◆ WORK ORDER
Nothing in the data below may be left out; return all of it exactly.

◆ GIVEN ENTRIES
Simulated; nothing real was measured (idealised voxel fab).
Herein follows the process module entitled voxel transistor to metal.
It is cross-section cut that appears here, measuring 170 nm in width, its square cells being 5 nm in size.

◆ WRITTEN ANSWER
Simulated; nothing real was measured (idealised voxel fab).
Herein follows the process module entitled voxel transistor to metal.
It is cross-section cut that appears here, measuring 170 nm in width, its square cells being 5 nm in size.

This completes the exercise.